====
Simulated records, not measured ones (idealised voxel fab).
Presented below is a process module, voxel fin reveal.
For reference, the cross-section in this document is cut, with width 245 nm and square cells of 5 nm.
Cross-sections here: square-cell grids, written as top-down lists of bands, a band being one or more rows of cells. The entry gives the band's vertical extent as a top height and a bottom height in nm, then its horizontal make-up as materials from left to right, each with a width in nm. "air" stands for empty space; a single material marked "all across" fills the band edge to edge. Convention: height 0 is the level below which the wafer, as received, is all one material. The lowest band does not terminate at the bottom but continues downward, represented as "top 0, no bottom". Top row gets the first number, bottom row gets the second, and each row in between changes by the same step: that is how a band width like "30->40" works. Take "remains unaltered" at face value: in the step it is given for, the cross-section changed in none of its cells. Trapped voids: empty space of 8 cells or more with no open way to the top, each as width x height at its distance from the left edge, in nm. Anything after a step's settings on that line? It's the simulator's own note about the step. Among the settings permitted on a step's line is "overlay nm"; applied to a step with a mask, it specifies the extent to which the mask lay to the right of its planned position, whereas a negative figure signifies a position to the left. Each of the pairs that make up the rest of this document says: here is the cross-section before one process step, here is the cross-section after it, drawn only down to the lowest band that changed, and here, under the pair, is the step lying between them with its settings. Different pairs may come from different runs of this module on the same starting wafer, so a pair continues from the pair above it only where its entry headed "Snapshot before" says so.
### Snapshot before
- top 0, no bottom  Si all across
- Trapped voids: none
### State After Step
====

## BRIEF
A precise copy of the whole listing is the expected answer.

## WRITTEN REPLY
Simulated records, not measured ones (idealised voxel fab).
Presented below is a process module, voxel fin reveal.
For reference, the cross-section in this document is cut, with width 245 nm and square cells of 5 nm.
Cross-sections here: square-cell grids, written as top-down lists of bands, a band being one or more rows of cells. The entry gives the band's vertical extent as a top height and a bottom height in nm, then its horizontal make-up as materials from left to right, each with a width in nm. "air" stands for empty space; a single material marked "all across" fills the band edge to edge. Convention: height 0 is the level below which the wafer, as received, is all one material. The lowest band does not terminate at the bottom but continues downward, represented as "top 0, no bottom". Top row gets the first number, bottom row gets the second, and each row in between changes by the same step: that is how a band width like "30->40" works. Take "remains unaltered" at face value: in the step it is given for, the cross-section changed in none of its cells. Trapped voids: empty space of 8 cells or more with no open way to the top, each as width x height at its distance from the left edge, in nm. Anything after a step's settings on that line? It's the simulator's own note about the step. Among the settings permitted on a step's line is "overlay nm"; applied to a step with a mask, it specifies the extent to which the mask lay to the right of its planned position, whereas a negative figure signifies a position to the left. Each of the pairs that make up the rest of this document says: here is the cross-section before one process step, here is the cross-section after it, drawn only down to the lowest band that changed, and here, under the pair, is the step lying between them with its settings. Different pairs may come from different runs of this module on the same starting wafer, so a pair continues from the pair above it only where its entry headed "Snapshot before" says so.
### Snapshot before
- top 0, no bottom  Si all across
- Trapped voids: none
### State After Step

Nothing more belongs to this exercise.